ACTION ITEM —
Up to and including the line with "3 | SPUTTER", please set down the entries below exactly, starting from the first line.

DATA TO EXAMINE —
+===+
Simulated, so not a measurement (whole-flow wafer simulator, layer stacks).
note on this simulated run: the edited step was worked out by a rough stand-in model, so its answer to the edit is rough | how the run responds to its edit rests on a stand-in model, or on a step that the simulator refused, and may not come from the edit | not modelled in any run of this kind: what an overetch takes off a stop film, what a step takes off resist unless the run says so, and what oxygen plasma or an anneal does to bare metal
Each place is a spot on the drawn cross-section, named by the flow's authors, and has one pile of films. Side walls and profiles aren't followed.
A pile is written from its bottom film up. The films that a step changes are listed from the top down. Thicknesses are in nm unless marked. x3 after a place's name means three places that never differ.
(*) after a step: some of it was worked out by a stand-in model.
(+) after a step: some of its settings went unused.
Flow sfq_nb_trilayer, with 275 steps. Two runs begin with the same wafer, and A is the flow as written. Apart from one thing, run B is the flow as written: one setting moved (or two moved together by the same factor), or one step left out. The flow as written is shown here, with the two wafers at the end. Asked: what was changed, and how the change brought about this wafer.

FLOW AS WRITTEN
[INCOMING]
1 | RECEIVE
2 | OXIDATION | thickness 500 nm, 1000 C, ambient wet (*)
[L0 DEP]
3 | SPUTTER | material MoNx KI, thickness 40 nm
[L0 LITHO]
+===+

PROBLEM SOLUTION —
Simulated, so not a measurement (whole-flow wafer simulator, layer stacks).
note on this simulated run: the edited step was worked out by a rough stand-in model, so its answer to the edit is rough | how the run responds to its edit rests on a stand-in model, or on a step that the simulator refused, and may not come from the edit | not modelled in any run of this kind: what an overetch takes off a stop film, what a step takes off resist unless the run says so, and what oxygen plasma or an anneal does to bare metal
Each place is a spot on the drawn cross-section, named by the flow's authors, and has one pile of films. Side walls and profiles aren't followed.
A pile is written from its bottom film up. The films that a step changes are listed from the top down. Thicknesses are in nm unless marked. x3 after a place's name means three places that never differ.
(*) after a step: some of it was worked out by a stand-in model.
(+) after a step: some of its settings went unused.
Flow sfq_nb_trilayer, with 275 steps. Two runs begin with the same wafer, and A is the flow as written. Apart from one thing, run B is the flow as written: one setting moved (or two moved together by the same factor), or one step left out. The flow as written is shown here, with the two wafers at the end. Asked: what was changed, and how the change brought about this wafer.

FLOW AS WRITTEN
[INCOMING]
1 | RECEIVE
2 | OXIDATION | thickness 500 nm, 1000 C, ambient wet (*)
[L0 DEP]
3 | SPUTTER | material MoNx KI, thickness 40 nm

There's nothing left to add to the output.